═════ EXCERPTED RECORDS ═════

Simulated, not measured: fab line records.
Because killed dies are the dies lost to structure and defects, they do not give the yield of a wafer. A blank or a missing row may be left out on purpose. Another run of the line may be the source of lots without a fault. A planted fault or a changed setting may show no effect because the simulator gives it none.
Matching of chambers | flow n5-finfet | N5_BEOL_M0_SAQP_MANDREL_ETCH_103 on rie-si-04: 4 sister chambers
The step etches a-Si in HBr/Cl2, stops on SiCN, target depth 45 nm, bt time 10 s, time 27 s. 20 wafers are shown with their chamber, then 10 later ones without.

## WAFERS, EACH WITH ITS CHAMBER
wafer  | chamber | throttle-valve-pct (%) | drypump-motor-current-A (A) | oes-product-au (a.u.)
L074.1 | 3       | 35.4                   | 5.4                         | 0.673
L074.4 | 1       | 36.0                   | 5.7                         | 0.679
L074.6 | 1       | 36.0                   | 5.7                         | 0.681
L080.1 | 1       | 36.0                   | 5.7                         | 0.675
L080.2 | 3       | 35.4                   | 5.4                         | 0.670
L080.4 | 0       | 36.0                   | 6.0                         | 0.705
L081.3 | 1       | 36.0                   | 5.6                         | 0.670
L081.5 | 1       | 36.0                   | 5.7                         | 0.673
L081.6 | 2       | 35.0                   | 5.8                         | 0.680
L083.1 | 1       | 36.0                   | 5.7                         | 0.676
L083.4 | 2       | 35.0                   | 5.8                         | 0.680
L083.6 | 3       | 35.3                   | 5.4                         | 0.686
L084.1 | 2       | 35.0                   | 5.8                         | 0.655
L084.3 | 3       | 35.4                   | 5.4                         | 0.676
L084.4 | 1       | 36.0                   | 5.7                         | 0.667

═════

#### [TASK ITEM]
Quote exactly the opening line of the material above and every line after it, up to and including the line that contains "## WAFERS, EACH WITH ITS CHAMBER".

#### [TASK ANSWER]
Simulated, not measured: fab line records.
Because killed dies are the dies lost to structure and defects, they do not give the yield of a wafer. A blank or a missing row may be left out on purpose. Another run of the line may be the source of lots without a fault. A planted fault or a changed setting may show no effect because the simulator gives it none.
Matching of chambers | flow n5-finfet | N5_BEOL_M0_SAQP_MANDREL_ETCH_103 on rie-si-04: 4 sister chambers
The step etches a-Si in HBr/Cl2, stops on SiCN, target depth 45 nm, bt time 10 s, time 27 s. 20 wafers are shown with their chamber, then 10 later ones without.

## WAFERS, EACH WITH ITS CHAMBER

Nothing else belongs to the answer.